*** RECORDED DATA ***

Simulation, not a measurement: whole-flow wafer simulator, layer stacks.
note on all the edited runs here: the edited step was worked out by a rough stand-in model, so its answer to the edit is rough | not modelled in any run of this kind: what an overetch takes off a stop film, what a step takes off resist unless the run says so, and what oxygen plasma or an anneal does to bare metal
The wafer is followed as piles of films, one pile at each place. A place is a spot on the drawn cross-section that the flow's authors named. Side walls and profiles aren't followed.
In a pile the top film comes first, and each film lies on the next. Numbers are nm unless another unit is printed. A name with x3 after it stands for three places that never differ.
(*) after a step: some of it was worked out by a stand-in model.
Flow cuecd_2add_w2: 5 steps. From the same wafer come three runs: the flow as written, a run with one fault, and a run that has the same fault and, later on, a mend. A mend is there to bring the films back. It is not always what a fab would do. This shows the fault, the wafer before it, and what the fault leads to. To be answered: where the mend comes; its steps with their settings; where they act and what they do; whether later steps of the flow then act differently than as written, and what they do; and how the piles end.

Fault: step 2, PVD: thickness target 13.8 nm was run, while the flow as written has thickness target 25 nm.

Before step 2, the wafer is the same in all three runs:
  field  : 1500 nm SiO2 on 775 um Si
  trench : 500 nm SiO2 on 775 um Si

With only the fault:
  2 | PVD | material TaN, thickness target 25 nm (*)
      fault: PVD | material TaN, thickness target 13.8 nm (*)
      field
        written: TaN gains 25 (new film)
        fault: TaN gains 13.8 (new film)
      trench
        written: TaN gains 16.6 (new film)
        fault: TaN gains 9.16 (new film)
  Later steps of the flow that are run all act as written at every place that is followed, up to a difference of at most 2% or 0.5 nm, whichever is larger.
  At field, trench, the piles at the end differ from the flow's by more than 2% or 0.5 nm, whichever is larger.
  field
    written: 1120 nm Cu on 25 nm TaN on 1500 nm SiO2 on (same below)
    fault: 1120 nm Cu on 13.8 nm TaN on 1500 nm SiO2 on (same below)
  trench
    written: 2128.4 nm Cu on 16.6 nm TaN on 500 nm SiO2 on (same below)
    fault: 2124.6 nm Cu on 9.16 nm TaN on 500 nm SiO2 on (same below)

*** End of RECORDED DATA ***

-- EXERCISE --
From the first line of the data through the line with "(*) after a", quote each line exactly and add nothing else.

-- TASK RESULT --
Simulation, not a measurement: whole-flow wafer simulator, layer stacks.
note on all the edited runs here: the edited step was worked out by a rough stand-in model, so its answer to the edit is rough | not modelled in any run of this kind: what an overetch takes off a stop film, what a step takes off resist unless the run says so, and what oxygen plasma or an anneal does to bare metal
The wafer is followed as piles of films, one pile at each place. A place is a spot on the drawn cross-section that the flow's authors named. Side walls and profiles aren't followed.
In a pile the top film comes first, and each film lies on the next. Numbers are nm unless another unit is printed. A name with x3 after it stands for three places that never differ.
(*) after a step: some of it was worked out by a stand-in model.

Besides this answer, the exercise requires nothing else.